# WORK ITEM
Only one stretch of the listing below is wanted: every line from the first to the line containing "The width of", set down exactly.

# SOURCE DATA
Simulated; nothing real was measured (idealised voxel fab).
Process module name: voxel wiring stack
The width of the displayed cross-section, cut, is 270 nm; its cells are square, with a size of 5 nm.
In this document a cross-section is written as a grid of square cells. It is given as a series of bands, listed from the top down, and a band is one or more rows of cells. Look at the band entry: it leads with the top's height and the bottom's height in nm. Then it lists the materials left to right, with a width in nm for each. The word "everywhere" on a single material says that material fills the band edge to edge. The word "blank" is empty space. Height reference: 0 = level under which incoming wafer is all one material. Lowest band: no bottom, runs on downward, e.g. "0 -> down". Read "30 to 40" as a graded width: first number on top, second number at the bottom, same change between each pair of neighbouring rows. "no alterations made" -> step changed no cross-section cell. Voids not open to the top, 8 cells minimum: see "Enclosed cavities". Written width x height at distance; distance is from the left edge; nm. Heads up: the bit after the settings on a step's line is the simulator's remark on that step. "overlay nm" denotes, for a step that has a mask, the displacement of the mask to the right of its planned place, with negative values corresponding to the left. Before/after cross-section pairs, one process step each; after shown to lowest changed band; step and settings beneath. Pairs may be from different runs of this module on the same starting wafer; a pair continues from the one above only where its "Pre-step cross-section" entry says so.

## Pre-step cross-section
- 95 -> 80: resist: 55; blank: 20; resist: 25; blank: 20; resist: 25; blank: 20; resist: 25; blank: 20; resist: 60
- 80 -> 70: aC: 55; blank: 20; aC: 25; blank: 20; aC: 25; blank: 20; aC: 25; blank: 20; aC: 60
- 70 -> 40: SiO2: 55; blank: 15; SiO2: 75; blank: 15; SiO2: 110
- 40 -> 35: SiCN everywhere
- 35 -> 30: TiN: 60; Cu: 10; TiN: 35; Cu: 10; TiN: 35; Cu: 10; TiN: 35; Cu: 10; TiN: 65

# PROBLEM SOLUTION
Simulated; nothing real was measured (idealised voxel fab).
Process module name: voxel wiring stack
The width of the displayed cross-section, cut, is 270 nm; its cells are square, with a size of 5 nm.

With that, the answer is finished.